WORK TASK — Once you have read the records, write them out again exactly.

(DATA LISTING)

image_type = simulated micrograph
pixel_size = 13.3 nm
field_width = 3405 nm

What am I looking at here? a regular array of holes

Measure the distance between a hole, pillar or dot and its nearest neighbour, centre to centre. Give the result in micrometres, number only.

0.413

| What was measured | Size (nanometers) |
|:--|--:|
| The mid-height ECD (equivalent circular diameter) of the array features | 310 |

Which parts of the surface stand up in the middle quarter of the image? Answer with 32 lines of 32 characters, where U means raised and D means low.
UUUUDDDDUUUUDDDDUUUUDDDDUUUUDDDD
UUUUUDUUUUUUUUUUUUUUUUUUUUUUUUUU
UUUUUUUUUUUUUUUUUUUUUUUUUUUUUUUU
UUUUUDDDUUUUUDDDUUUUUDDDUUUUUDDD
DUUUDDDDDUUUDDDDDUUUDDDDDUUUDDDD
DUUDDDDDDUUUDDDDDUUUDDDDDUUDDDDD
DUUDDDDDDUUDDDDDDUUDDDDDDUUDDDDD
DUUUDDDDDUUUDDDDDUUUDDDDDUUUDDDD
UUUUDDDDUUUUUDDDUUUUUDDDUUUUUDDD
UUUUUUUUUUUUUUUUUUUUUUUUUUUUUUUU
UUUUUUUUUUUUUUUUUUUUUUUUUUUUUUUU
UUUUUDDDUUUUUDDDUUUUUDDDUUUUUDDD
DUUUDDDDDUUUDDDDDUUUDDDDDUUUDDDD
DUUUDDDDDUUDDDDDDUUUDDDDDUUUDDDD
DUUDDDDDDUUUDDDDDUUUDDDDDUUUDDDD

(End DATA LISTING)

RESPONSE AREA —
image_type = simulated micrograph
pixel_size = 13.3 nm
field_width = 3405 nm

What am I looking at here? a regular array of holes

Measure the distance between a hole, pillar or dot and its nearest neighbour, centre to centre. Give the result in micrometres, number only.

0.413

| What was measured | Size (nanometers) |
|:--|--:|
| The mid-height ECD (equivalent circular diameter) of the array features | 310 |

Which parts of the surface stand up in the middle quarter of the image? Answer with 32 lines of 32 characters, where U means raised and D means low.
UUUUDDDDUUUUDDDDUUUUDDDDUUUUDDDD
UUUUUDUUUUUUUUUUUUUUUUUUUUUUUUUU
UUUUUUUUUUUUUUUUUUUUUUUUUUUUUUUU
UUUUUDDDUUUUUDDDUUUUUDDDUUUUUDDD
DUUUDDDDDUUUDDDDDUUUDDDDDUUUDDDD
DUUDDDDDDUUUDDDDDUUUDDDDDUUDDDDD
DUUDDDDDDUUDDDDDDUUDDDDDDUUDDDDD
DUUUDDDDDUUUDDDDDUUUDDDDDUUUDDDD
UUUUDDDDUUUUUDDDUUUUUDDDUUUUUDDD
UUUUUUUUUUUUUUUUUUUUUUUUUUUUUUUU
UUUUUUUUUUUUUUUUUUUUUUUUUUUUUUUU
UUUUUDDDUUUUUDDDUUUUUDDDUUUUUDDD
DUUUDDDDDUUUDDDDDUUUDDDDDUUUDDDD
DUUUDDDDDUUDDDDDDUUUDDDDDUUUDDDD
DUUDDDDDDUUUDDDDDUUUDDDDDUUUDDDD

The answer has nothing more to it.